DATASET —
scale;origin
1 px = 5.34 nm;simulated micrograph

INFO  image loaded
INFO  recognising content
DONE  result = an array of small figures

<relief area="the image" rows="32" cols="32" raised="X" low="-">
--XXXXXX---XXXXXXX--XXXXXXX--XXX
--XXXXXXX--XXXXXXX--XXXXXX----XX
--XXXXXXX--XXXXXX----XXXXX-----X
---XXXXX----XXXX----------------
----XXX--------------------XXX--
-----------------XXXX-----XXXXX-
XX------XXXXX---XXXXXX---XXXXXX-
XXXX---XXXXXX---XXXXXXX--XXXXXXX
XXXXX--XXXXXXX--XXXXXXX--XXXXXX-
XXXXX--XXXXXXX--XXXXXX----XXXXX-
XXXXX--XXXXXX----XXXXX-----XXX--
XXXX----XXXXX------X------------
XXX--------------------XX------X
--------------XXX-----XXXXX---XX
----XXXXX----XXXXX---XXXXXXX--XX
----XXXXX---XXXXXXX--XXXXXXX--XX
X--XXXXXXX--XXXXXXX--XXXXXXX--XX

EXERCISE — Return a faithful copy of all the records above.

RESPONSE BOX —
scale;origin
1 px = 5.34 nm;simulated micrograph

INFO  image loaded
INFO  recognising content
DONE  result = an array of small figures

<relief area="the image" rows="32" cols="32" raised="X" low="-">
--XXXXXX---XXXXXXX--XXXXXXX--XXX
--XXXXXXX--XXXXXXX--XXXXXX----XX
--XXXXXXX--XXXXXX----XXXXX-----X
---XXXXX----XXXX----------------
----XXX--------------------XXX--
-----------------XXXX-----XXXXX-
XX------XXXXX---XXXXXX---XXXXXX-
XXXX---XXXXXX---XXXXXXX--XXXXXXX
XXXXX--XXXXXXX--XXXXXXX--XXXXXX-
XXXXX--XXXXXXX--XXXXXX----XXXXX-
XXXXX--XXXXXX----XXXXX-----XXX--
XXXX----XXXXX------X------------
XXX--------------------XX------X
--------------XXX-----XXXXX---XX
----XXXXX----XXXXX---XXXXXXX--XX
----XXXXX---XXXXXXX--XXXXXXX--XX
X--XXXXXXX--XXXXXXX--XXXXXXX--XX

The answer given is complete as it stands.